Assigned task
Reproduce, from the lines below, exactly the stretch that begins at the line containing "Size (nm) |" and ends at the line containing "quantity,unit,value", both included.

Data records
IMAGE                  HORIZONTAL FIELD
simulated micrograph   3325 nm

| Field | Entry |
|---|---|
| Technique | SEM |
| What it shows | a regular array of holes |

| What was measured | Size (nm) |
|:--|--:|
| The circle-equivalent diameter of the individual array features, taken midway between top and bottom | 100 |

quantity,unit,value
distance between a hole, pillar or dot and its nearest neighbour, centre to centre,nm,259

Answer space
| What was measured | Size (nm) |
|:--|--:|
| The circle-equivalent diameter of the individual array features, taken midway between top and bottom | 100 |

quantity,unit,value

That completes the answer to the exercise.